Can you restate the lines of the entries below, word for word, from the first one through the line that includes "Counting heights begins"?

Data excerpts
┌──

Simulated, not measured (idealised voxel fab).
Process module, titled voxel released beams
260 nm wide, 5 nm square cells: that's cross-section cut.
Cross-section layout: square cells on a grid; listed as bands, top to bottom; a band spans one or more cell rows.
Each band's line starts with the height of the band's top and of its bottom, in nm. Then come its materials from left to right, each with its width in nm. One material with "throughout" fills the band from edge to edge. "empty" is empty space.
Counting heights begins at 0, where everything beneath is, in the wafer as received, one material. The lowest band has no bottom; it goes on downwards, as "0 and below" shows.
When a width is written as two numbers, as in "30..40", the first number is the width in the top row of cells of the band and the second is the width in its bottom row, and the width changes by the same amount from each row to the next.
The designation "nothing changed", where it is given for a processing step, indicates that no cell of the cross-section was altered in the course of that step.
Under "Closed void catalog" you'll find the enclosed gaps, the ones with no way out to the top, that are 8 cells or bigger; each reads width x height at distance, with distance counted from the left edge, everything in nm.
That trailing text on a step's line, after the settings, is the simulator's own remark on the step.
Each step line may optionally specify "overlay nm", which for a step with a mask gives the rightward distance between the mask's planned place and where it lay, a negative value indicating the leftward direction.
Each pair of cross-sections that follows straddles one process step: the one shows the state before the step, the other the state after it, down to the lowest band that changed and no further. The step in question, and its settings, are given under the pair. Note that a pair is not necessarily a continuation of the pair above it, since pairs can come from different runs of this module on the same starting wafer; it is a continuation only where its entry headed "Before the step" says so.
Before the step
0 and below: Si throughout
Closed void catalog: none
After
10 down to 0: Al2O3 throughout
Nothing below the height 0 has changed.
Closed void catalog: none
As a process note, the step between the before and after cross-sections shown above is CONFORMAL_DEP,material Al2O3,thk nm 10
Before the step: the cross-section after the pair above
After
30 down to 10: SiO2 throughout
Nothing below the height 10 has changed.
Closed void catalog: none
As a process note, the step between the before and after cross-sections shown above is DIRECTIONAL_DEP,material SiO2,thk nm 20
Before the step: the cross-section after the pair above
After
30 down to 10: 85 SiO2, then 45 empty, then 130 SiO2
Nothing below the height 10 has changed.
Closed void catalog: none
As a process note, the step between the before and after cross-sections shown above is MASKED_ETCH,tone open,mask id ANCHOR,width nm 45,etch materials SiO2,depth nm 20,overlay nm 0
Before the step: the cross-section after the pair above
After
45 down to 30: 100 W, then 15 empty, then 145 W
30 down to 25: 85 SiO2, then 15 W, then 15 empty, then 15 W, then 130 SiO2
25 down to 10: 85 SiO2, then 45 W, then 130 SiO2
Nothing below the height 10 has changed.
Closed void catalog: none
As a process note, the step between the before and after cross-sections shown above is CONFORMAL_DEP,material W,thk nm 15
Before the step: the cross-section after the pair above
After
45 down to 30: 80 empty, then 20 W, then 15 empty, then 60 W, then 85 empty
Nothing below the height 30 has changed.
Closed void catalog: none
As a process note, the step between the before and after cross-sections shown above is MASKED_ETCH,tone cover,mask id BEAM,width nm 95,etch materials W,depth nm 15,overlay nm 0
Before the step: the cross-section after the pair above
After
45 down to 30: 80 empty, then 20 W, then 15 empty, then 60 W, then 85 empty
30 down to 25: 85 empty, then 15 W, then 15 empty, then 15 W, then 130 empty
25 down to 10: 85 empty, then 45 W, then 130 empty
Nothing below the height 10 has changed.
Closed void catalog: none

└──

Written reply
Simulated, not measured (idealised voxel fab).
Process module, titled voxel released beams
260 nm wide, 5 nm square cells: that's cross-section cut.
Cross-section layout: square cells on a grid; listed as bands, top to bottom; a band spans one or more cell rows.
Each band's line starts with the height of the band's top and of its bottom, in nm. Then come its materials from left to right, each with its width in nm. One material with "throughout" fills the band from edge to edge. "empty" is empty space.
Counting heights begins at 0, where everything beneath is, in the wafer as received, one material. The lowest band has no bottom; it goes on downwards, as "0 and below" shows.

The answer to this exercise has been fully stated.